> **DATA**
((

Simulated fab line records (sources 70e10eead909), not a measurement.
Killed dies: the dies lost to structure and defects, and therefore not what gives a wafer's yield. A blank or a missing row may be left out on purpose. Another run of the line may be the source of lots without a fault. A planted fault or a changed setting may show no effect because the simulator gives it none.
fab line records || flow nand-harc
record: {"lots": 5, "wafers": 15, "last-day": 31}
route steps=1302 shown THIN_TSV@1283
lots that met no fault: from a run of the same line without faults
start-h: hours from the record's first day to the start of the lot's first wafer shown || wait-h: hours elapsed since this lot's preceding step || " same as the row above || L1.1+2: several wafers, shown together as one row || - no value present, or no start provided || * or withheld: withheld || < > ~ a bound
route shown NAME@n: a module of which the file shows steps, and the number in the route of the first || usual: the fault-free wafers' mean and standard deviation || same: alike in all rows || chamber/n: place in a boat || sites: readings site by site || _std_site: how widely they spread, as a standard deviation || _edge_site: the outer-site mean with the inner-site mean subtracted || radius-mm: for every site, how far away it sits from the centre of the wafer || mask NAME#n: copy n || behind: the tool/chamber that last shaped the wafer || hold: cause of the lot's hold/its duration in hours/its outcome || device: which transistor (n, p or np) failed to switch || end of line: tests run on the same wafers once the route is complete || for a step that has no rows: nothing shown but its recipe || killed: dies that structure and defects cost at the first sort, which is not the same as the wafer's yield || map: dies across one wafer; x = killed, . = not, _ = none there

))

> **WORK REQUEST**
Repeat the records above line by line, from the first line through the line that contains "start-h: hours from".

> **WRITTEN REPLY**
Simulated fab line records (sources 70e10eead909), not a measurement.
Killed dies: the dies lost to structure and defects, and therefore not what gives a wafer's yield. A blank or a missing row may be left out on purpose. Another run of the line may be the source of lots without a fault. A planted fault or a changed setting may show no effect because the simulator gives it none.
fab line records || flow nand-harc
record: {"lots": 5, "wafers": 15, "last-day": 31}
route steps=1302 shown THIN_TSV@1283
lots that met no fault: from a run of the same line without faults
start-h: hours from the record's first day to the start of the lot's first wafer shown || wait-h: hours elapsed since this lot's preceding step || " same as the row above || L1.1+2: several wafers, shown together as one row || - no value present, or no start provided || * or withheld: withheld || < > ~ a bound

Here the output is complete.